### [Exercise]
In the listing that follows, the lines starting at the one containing "run as planned**" and ending at the one containing "15 down to 10" are to be returned exactly, both boundary lines included, and no others.

• • • • •
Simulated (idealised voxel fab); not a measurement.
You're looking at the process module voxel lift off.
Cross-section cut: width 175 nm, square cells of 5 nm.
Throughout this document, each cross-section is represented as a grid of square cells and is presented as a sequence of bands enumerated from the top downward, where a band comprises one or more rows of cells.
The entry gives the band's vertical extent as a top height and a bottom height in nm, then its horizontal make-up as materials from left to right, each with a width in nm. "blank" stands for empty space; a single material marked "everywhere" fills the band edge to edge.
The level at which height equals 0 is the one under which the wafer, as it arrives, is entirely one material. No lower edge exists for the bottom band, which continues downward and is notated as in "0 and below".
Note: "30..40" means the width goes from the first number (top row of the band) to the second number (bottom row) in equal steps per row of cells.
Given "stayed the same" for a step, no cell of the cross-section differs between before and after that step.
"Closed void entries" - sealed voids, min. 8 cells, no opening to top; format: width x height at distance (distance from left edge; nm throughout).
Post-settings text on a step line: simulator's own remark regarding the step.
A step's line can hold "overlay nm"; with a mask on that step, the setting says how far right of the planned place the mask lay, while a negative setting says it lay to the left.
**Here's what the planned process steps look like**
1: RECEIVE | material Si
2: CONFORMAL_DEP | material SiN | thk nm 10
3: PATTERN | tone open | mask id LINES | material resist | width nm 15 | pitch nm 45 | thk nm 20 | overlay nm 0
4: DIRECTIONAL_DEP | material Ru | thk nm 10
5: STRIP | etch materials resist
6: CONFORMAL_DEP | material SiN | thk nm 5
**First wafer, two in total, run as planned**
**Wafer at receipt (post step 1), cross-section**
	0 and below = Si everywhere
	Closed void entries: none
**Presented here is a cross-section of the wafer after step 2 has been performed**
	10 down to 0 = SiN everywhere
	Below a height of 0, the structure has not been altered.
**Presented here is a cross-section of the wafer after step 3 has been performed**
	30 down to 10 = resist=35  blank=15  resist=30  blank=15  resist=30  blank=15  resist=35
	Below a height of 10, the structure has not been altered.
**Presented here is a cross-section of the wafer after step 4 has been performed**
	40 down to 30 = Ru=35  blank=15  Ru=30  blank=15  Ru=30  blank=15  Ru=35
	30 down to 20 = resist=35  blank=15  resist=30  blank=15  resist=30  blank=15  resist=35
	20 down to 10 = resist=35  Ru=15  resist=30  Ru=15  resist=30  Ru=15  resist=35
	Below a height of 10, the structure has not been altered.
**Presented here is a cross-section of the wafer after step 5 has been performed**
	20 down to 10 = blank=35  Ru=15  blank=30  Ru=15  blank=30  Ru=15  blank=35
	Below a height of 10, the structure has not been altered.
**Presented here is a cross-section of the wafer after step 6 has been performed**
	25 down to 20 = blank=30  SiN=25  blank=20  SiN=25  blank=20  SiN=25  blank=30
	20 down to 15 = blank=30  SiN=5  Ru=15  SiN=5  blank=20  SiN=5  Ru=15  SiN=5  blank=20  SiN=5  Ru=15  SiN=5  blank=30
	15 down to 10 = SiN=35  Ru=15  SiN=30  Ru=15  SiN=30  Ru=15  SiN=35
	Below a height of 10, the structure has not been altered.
• • • • •

### [Response]
**First wafer, two in total, run as planned**
**Wafer at receipt (post step 1), cross-section**
	0 and below = Si everywhere
	Closed void entries: none
**Presented here is a cross-section of the wafer after step 2 has been performed**
	10 down to 0 = SiN everywhere
	Below a height of 0, the structure has not been altered.
**Presented here is a cross-section of the wafer after step 3 has been performed**
	30 down to 10 = resist=35  blank=15  resist=30  blank=15  resist=30  blank=15  resist=35
	Below a height of 10, the structure has not been altered.
**Presented here is a cross-section of the wafer after step 4 has been performed**
	40 down to 30 = Ru=35  blank=15  Ru=30  blank=15  Ru=30  blank=15  Ru=35
	30 down to 20 = resist=35  blank=15  resist=30  blank=15  resist=30  blank=15  resist=35
	20 down to 10 = resist=35  Ru=15  resist=30  Ru=15  resist=30  Ru=15  resist=35
	Below a height of 10, the structure has not been altered.
**Presented here is a cross-section of the wafer after step 5 has been performed**
	20 down to 10 = blank=35  Ru=15  blank=30  Ru=15  blank=30  Ru=15  blank=35
	Below a height of 10, the structure has not been altered.
**Presented here is a cross-section of the wafer after step 6 has been performed**
	25 down to 20 = blank=30  SiN=25  blank=20  SiN=25  blank=20  SiN=25  blank=30
	20 down to 15 = blank=30  SiN=5  Ru=15  SiN=5  blank=20  SiN=5  Ru=15  SiN=5  blank=20  SiN=5  Ru=15  SiN=5  blank=30
	15 down to 10 = SiN=35  Ru=15  SiN=30  Ru=15  SiN=30  Ru=15  SiN=35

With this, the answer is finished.